EXERCISE → From the first line of the material below to the line containing "run 7 hour=25.8", repeat every line exactly and add nothing.

DATASET ENTRIES →
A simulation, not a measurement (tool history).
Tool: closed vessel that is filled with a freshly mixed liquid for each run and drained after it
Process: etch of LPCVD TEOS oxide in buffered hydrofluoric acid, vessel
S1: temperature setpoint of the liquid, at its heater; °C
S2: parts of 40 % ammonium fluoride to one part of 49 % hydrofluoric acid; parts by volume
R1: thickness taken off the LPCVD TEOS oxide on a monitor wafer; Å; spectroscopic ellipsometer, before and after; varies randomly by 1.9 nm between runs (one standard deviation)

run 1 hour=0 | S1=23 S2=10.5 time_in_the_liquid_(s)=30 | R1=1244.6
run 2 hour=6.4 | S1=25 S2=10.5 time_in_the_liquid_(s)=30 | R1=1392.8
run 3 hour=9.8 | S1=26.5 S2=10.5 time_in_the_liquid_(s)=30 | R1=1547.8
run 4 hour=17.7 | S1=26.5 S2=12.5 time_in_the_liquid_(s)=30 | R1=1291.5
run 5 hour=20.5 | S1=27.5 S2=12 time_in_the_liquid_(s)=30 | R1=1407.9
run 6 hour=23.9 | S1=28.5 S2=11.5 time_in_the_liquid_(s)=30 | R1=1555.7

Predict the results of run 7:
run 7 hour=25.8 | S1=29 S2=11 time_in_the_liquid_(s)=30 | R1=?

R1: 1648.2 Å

RESPONSE BOX →
A simulation, not a measurement (tool history).
Tool: closed vessel that is filled with a freshly mixed liquid for each run and drained after it
Process: etch of LPCVD TEOS oxide in buffered hydrofluoric acid, vessel
S1: temperature setpoint of the liquid, at its heater; °C
S2: parts of 40 % ammonium fluoride to one part of 49 % hydrofluoric acid; parts by volume
R1: thickness taken off the LPCVD TEOS oxide on a monitor wafer; Å; spectroscopic ellipsometer, before and after; varies randomly by 1.9 nm between runs (one standard deviation)

run 1 hour=0 | S1=23 S2=10.5 time_in_the_liquid_(s)=30 | R1=1244.6
run 2 hour=6.4 | S1=25 S2=10.5 time_in_the_liquid_(s)=30 | R1=1392.8
run 3 hour=9.8 | S1=26.5 S2=10.5 time_in_the_liquid_(s)=30 | R1=1547.8
run 4 hour=17.7 | S1=26.5 S2=12.5 time_in_the_liquid_(s)=30 | R1=1291.5
run 5 hour=20.5 | S1=27.5 S2=12 time_in_the_liquid_(s)=30 | R1=1407.9
run 6 hour=23.9 | S1=28.5 S2=11.5 time_in_the_liquid_(s)=30 | R1=1555.7

Predict the results of run 7:
run 7 hour=25.8 | S1=29 S2=11 time_in_the_liquid_(s)=30 | R1=?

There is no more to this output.